╔══

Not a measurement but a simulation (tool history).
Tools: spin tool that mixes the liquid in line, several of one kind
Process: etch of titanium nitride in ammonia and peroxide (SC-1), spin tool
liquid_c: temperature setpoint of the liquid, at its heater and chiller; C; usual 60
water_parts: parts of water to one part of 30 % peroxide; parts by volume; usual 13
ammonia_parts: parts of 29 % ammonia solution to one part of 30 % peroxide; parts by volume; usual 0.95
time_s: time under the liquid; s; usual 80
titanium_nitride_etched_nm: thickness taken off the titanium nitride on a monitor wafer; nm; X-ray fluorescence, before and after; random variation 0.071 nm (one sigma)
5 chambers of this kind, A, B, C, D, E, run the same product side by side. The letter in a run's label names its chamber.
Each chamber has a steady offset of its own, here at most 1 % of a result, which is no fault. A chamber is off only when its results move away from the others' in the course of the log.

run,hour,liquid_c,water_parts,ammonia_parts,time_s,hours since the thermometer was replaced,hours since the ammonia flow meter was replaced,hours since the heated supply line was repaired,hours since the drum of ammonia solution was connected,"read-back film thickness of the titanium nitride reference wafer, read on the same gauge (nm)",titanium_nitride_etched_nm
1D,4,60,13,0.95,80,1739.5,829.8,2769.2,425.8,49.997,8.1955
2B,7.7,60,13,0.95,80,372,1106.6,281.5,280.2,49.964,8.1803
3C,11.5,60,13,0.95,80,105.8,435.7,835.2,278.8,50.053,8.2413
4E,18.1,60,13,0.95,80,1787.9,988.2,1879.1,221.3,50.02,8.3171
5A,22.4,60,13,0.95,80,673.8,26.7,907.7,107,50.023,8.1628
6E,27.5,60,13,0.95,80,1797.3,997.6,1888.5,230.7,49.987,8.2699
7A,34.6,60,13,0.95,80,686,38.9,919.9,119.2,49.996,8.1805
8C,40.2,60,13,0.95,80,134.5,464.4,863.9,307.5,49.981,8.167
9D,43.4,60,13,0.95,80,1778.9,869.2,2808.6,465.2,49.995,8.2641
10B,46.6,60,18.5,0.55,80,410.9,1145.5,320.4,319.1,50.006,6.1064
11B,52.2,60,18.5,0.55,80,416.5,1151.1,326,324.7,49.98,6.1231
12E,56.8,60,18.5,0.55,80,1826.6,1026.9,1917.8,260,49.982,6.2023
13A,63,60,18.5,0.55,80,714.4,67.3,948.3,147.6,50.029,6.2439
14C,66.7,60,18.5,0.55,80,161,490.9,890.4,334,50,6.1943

╚══

• _Work instruction_
Write out the material above exactly, please, from its first line up to and including the line where "time_s: time under the liquid; s; usual 80" appears, and stop there.

• _Response_
Not a measurement but a simulation (tool history).
Tools: spin tool that mixes the liquid in line, several of one kind
Process: etch of titanium nitride in ammonia and peroxide (SC-1), spin tool
liquid_c: temperature setpoint of the liquid, at its heater and chiller; C; usual 60
water_parts: parts of water to one part of 30 % peroxide; parts by volume; usual 13
ammonia_parts: parts of 29 % ammonia solution to one part of 30 % peroxide; parts by volume; usual 0.95
time_s: time under the liquid; s; usual 80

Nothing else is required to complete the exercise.